Copy exactly the lines from the start of the data below through the one that carries "B1: reference wafer", and only those.

● ● ●
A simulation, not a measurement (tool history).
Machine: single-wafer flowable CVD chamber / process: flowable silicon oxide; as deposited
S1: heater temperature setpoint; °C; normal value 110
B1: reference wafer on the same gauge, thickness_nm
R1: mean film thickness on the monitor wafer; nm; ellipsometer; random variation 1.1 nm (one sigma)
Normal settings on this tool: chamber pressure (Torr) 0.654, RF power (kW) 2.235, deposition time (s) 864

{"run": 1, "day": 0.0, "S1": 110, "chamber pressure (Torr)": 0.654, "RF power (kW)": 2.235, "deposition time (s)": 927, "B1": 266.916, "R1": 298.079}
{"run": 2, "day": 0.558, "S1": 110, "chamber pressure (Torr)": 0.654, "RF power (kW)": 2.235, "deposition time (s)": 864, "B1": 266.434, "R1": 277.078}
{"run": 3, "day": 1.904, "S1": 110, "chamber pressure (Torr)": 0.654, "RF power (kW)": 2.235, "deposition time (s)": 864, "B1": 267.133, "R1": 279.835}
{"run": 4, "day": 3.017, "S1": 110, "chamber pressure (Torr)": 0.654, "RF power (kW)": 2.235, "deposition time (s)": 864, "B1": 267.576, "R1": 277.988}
● ● ●

• _Exercise output_:
A simulation, not a measurement (tool history).
Machine: single-wafer flowable CVD chamber / process: flowable silicon oxide; as deposited
S1: heater temperature setpoint; °C; normal value 110
B1: reference wafer on the same gauge, thickness_nm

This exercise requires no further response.